------------------------------------------------------------------------

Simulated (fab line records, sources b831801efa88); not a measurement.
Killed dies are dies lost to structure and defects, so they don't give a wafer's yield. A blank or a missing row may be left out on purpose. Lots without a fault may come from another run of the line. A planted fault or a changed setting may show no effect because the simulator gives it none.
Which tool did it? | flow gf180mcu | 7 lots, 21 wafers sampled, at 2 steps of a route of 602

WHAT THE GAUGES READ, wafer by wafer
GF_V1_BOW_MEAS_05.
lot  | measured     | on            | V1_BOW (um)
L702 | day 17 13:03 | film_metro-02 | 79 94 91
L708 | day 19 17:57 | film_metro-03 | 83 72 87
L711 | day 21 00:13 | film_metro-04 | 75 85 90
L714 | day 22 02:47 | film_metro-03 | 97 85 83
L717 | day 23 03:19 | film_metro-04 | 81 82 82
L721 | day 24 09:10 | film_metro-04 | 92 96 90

------------------------------------------------------------------------

**BRIEF**
Set down the listing again, exactly.

**RESPONSE BOX**
Simulated (fab line records, sources b831801efa88); not a measurement.
Killed dies are dies lost to structure and defects, so they don't give a wafer's yield. A blank or a missing row may be left out on purpose. Lots without a fault may come from another run of the line. A planted fault or a changed setting may show no effect because the simulator gives it none.
Which tool did it? | flow gf180mcu | 7 lots, 21 wafers sampled, at 2 steps of a route of 602

WHAT THE GAUGES READ, wafer by wafer
GF_V1_BOW_MEAS_05.
lot  | measured     | on            | V1_BOW (um)
L702 | day 17 13:03 | film_metro-02 | 79 94 91
L708 | day 19 17:57 | film_metro-03 | 83 72 87
L711 | day 21 00:13 | film_metro-04 | 75 85 90
L714 | day 22 02:47 | film_metro-03 | 97 85 83
L717 | day 23 03:19 | film_metro-04 | 81 82 82
L721 | day 24 09:10 | film_metro-04 | 92 96 90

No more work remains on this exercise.